----------

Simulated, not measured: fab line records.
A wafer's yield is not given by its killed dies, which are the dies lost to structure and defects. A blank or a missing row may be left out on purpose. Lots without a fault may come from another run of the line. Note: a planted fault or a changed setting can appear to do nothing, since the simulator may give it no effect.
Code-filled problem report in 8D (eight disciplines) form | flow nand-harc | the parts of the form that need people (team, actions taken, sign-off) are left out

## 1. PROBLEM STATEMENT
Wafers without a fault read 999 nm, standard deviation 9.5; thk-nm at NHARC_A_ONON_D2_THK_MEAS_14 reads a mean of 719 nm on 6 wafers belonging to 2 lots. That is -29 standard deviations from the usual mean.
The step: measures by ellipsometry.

----------

Work request:
An accurate, complete transcription of the records above is needed.

Answer section:
Simulated, not measured: fab line records.
A wafer's yield is not given by its killed dies, which are the dies lost to structure and defects. A blank or a missing row may be left out on purpose. Lots without a fault may come from another run of the line. Note: a planted fault or a changed setting can appear to do nothing, since the simulator may give it no effect.
Code-filled problem report in 8D (eight disciplines) form | flow nand-harc | the parts of the form that need people (team, actions taken, sign-off) are left out

## 1. PROBLEM STATEMENT
Wafers without a fault read 999 nm, standard deviation 9.5; thk-nm at NHARC_A_ONON_D2_THK_MEAS_14 reads a mean of 719 nm on 6 wafers belonging to 2 lots. That is -29 standard deviations from the usual mean.
The step: measures by ellipsometry.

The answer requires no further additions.